Each line below should be set down again unchanged.

*** Dataset records ***
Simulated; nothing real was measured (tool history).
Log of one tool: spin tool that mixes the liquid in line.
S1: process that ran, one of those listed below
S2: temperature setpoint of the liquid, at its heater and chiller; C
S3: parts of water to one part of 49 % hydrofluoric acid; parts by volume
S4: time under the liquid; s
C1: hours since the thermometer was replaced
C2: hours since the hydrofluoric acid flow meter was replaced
***

[Task output]:
Simulated; nothing real was measured (tool history).
Log of one tool: spin tool that mixes the liquid in line.
S1: process that ran, one of those listed below
S2: temperature setpoint of the liquid, at its heater and chiller; C
S3: parts of water to one part of 49 % hydrofluoric acid; parts by volume
S4: time under the liquid; s
C1: hours since the thermometer was replaced
C2: hours since the hydrofluoric acid flow meter was replaced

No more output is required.